_REQUIRED ACTION_
As soon as the line containing "Reviewer: The text" appears in the material below, start returning lines exactly, and end with the line containing "Author: We now".

_MATERIAL SHOWN_

▶

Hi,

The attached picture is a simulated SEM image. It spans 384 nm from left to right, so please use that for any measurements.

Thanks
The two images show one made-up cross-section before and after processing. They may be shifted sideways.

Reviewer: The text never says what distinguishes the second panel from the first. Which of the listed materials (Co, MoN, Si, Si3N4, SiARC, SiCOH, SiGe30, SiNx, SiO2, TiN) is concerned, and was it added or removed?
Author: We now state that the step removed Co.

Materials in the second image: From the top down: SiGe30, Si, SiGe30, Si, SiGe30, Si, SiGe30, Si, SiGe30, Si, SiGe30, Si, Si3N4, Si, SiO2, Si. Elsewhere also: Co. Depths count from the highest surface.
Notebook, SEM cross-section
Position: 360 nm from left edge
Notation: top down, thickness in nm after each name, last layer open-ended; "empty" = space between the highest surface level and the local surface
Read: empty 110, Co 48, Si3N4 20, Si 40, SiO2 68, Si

◀

_RESPONSE BOX_
Reviewer: The text never says what distinguishes the second panel from the first. Which of the listed materials (Co, MoN, Si, Si3N4, SiARC, SiCOH, SiGe30, SiNx, SiO2, TiN) is concerned, and was it added or removed?
Author: We now state that the step removed Co.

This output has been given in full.